RECORDED DATA →
####
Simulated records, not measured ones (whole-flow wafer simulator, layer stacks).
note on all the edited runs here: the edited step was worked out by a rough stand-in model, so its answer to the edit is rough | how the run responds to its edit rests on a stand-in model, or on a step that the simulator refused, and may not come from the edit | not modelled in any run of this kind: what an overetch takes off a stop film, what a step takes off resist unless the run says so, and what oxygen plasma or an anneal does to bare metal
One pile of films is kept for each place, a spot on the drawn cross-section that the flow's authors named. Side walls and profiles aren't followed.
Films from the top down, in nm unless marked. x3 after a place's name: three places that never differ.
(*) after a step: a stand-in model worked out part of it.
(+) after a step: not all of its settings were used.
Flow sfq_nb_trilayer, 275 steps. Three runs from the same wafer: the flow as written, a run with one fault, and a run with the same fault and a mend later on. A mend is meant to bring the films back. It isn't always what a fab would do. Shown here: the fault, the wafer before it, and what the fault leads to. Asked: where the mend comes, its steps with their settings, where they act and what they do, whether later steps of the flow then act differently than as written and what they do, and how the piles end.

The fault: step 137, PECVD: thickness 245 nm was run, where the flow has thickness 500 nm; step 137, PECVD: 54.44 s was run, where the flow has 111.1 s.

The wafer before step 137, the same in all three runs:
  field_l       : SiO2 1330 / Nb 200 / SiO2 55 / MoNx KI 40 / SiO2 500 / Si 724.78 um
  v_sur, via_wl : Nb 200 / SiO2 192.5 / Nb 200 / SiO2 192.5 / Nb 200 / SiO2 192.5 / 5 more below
####

WORK ORDER → Once you reach the line containing "(+) after a", include it and stop; until then, reproduce each line of the listing from its start exactly.

YOUR SOLUTION →
Simulated records, not measured ones (whole-flow wafer simulator, layer stacks).
note on all the edited runs here: the edited step was worked out by a rough stand-in model, so its answer to the edit is rough | how the run responds to its edit rests on a stand-in model, or on a step that the simulator refused, and may not come from the edit | not modelled in any run of this kind: what an overetch takes off a stop film, what a step takes off resist unless the run says so, and what oxygen plasma or an anneal does to bare metal
One pile of films is kept for each place, a spot on the drawn cross-section that the flow's authors named. Side walls and profiles aren't followed.
Films from the top down, in nm unless marked. x3 after a place's name: three places that never differ.
(*) after a step: a stand-in model worked out part of it.
(+) after a step: not all of its settings were used.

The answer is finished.